*** Block opens ***
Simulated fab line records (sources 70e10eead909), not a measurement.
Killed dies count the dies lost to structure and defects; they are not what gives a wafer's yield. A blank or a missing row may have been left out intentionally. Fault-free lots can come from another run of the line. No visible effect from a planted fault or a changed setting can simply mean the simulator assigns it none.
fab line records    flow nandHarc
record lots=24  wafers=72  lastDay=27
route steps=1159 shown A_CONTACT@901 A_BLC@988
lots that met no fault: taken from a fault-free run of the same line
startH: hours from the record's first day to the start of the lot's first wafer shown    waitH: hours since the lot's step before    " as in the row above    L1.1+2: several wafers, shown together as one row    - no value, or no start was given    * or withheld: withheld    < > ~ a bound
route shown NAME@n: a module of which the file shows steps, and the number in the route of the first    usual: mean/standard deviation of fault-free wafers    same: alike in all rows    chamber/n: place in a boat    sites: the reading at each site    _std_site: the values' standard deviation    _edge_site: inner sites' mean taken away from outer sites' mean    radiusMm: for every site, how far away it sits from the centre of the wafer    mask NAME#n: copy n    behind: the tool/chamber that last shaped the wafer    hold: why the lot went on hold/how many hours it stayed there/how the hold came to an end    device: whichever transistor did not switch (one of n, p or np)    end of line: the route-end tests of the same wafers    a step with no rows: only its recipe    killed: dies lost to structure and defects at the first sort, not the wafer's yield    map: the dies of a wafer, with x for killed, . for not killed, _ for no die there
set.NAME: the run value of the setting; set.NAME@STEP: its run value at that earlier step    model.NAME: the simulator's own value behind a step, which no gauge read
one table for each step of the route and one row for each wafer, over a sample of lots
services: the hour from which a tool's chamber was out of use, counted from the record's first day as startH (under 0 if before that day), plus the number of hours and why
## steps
*** Block closes ***

#### Work order
Write out the complete set of records exactly as given.

#### Problem solution
Simulated fab line records (sources 70e10eead909), not a measurement.
Killed dies count the dies lost to structure and defects; they are not what gives a wafer's yield. A blank or a missing row may have been left out intentionally. Fault-free lots can come from another run of the line. No visible effect from a planted fault or a changed setting can simply mean the simulator assigns it none.
fab line records    flow nandHarc
record lots=24  wafers=72  lastDay=27
route steps=1159 shown A_CONTACT@901 A_BLC@988
lots that met no fault: taken from a fault-free run of the same line
startH: hours from the record's first day to the start of the lot's first wafer shown    waitH: hours since the lot's step before    " as in the row above    L1.1+2: several wafers, shown together as one row    - no value, or no start was given    * or withheld: withheld    < > ~ a bound
route shown NAME@n: a module of which the file shows steps, and the number in the route of the first    usual: mean/standard deviation of fault-free wafers    same: alike in all rows    chamber/n: place in a boat    sites: the reading at each site    _std_site: the values' standard deviation    _edge_site: inner sites' mean taken away from outer sites' mean    radiusMm: for every site, how far away it sits from the centre of the wafer    mask NAME#n: copy n    behind: the tool/chamber that last shaped the wafer    hold: why the lot went on hold/how many hours it stayed there/how the hold came to an end    device: whichever transistor did not switch (one of n, p or np)    end of line: the route-end tests of the same wafers    a step with no rows: only its recipe    killed: dies lost to structure and defects at the first sort, not the wafer's yield    map: the dies of a wafer, with x for killed, . for not killed, _ for no die there
set.NAME: the run value of the setting; set.NAME@STEP: its run value at that earlier step    model.NAME: the simulator's own value behind a step, which no gauge read
one table for each step of the route and one row for each wafer, over a sample of lots
services: the hour from which a tool's chamber was out of use, counted from the record's first day as startH (under 0 if before that day), plus the number of hours and why
## steps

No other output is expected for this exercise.